**Required action**.
The answer should contain all of the records below, each one copied word for word.

-------- Supplied information

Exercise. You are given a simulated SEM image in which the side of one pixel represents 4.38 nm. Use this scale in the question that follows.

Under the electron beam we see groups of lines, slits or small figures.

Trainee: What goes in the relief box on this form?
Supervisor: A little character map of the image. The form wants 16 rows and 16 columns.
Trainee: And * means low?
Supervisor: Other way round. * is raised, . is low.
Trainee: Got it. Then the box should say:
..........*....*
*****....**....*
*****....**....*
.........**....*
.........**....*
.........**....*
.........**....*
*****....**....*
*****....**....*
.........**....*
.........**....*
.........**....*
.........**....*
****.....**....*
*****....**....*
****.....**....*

----------------

**Worked solution**.
Exercise. You are given a simulated SEM image in which the side of one pixel represents 4.38 nm. Use this scale in the question that follows.

Under the electron beam we see groups of lines, slits or small figures.

Trainee: What goes in the relief box on this form?
Supervisor: A little character map of the image. The form wants 16 rows and 16 columns.
Trainee: And * means low?
Supervisor: Other way round. * is raised, . is low.
Trainee: Got it. Then the box should say:
..........*....*
*****....**....*
*****....**....*
.........**....*
.........**....*
.........**....*
.........**....*
*****....**....*
*****....**....*
.........**....*
.........**....*
.........**....*
.........**....*
****.....**....*
*****....**....*
****.....**....*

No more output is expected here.